---- Records shown

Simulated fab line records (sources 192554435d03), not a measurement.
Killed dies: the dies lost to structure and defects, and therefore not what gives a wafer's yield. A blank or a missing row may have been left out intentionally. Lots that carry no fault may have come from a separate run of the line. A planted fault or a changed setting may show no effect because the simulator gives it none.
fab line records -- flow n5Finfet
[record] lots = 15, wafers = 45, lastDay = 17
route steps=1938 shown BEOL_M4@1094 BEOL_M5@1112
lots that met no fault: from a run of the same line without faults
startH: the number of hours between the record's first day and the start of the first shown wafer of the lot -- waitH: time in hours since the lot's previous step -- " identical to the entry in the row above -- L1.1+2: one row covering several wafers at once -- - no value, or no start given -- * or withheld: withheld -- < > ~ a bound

--------

Required action: Copy the listing in full. Match it word for word.

Task output:
Simulated fab line records (sources 192554435d03), not a measurement.
Killed dies: the dies lost to structure and defects, and therefore not what gives a wafer's yield. A blank or a missing row may have been left out intentionally. Lots that carry no fault may have come from a separate run of the line. A planted fault or a changed setting may show no effect because the simulator gives it none.
fab line records -- flow n5Finfet
[record] lots = 15, wafers = 45, lastDay = 17
route steps=1938 shown BEOL_M4@1094 BEOL_M5@1112
lots that met no fault: from a run of the same line without faults
startH: the number of hours between the record's first day and the start of the first shown wafer of the lot -- waitH: time in hours since the lot's previous step -- " identical to the entry in the row above -- L1.1+2: one row covering several wafers at once -- - no value, or no start given -- * or withheld: withheld -- < > ~ a bound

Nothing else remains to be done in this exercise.